RECORD EXCERPTS below:

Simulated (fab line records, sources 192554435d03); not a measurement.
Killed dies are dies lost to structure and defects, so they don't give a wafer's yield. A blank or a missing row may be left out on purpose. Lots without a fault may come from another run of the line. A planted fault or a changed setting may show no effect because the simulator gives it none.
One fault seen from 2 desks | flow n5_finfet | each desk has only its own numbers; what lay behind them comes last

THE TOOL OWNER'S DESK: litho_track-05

End of RECORD EXCERPTS.

WORK TASK
Retype the entries precisely as they stand.

WRITTEN SOLUTION
Simulated (fab line records, sources 192554435d03); not a measurement.
Killed dies are dies lost to structure and defects, so they don't give a wafer's yield. A blank or a missing row may be left out on purpose. Lots without a fault may come from another run of the line. A planted fault or a changed setting may show no effect because the simulator gives it none.
One fault seen from 2 desks | flow n5_finfet | each desk has only its own numbers; what lay behind them comes last

THE TOOL OWNER'S DESK: litho_track-05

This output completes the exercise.